### Information shown
--------------------------------------------------

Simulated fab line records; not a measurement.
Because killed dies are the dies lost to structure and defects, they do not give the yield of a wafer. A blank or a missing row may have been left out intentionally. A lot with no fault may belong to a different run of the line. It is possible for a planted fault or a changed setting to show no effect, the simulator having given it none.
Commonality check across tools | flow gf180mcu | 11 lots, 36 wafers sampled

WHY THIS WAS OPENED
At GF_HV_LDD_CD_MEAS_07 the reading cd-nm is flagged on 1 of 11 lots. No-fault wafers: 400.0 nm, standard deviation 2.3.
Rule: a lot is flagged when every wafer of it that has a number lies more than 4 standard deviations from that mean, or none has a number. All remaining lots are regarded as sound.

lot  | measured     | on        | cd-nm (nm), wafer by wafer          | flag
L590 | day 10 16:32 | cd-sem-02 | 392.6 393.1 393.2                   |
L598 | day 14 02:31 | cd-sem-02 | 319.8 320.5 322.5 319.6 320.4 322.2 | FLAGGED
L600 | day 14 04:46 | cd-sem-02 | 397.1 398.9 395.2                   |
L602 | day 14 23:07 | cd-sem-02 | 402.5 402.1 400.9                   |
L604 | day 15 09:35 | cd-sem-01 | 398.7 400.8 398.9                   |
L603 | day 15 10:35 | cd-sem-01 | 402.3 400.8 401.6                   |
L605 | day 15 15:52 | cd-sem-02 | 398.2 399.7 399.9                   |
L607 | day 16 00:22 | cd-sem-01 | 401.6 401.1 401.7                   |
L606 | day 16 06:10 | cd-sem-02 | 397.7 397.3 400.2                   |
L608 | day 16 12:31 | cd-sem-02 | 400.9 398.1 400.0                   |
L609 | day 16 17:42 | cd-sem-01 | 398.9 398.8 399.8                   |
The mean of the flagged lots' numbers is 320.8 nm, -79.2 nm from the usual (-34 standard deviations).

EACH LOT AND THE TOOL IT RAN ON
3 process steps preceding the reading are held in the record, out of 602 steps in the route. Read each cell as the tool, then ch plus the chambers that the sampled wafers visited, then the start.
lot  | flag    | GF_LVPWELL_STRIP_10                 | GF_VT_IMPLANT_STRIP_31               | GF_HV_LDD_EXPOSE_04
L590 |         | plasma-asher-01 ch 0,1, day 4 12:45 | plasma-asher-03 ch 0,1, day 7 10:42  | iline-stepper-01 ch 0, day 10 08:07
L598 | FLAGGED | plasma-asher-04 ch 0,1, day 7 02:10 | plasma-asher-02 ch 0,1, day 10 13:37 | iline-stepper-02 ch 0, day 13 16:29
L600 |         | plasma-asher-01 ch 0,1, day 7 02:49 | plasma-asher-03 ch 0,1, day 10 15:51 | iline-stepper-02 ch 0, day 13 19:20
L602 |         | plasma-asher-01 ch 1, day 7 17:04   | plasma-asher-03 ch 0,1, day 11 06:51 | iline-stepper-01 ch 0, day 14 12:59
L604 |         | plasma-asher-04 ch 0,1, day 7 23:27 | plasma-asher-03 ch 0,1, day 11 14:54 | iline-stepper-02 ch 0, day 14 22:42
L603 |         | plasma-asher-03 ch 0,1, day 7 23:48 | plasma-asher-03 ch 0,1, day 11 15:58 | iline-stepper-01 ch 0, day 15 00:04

--------------------------------------------------

### Work request
Only one stretch of the entries above is wanted: the lines from the one containing "L600 | day 14" through the one containing "L608 | day 16". Please reproduce it exactly.

### Written response
L600 | day 14 04:46 | cd-sem-02 | 397.1 398.9 395.2                   |
L602 | day 14 23:07 | cd-sem-02 | 402.5 402.1 400.9                   |
L604 | day 15 09:35 | cd-sem-01 | 398.7 400.8 398.9                   |
L603 | day 15 10:35 | cd-sem-01 | 402.3 400.8 401.6                   |
L605 | day 15 15:52 | cd-sem-02 | 398.2 399.7 399.9                   |
L607 | day 16 00:22 | cd-sem-01 | 401.6 401.1 401.7                   |
L606 | day 16 06:10 | cd-sem-02 | 397.7 397.3 400.2                   |
L608 | day 16 12:31 | cd-sem-02 | 400.9 398.1 400.0                   |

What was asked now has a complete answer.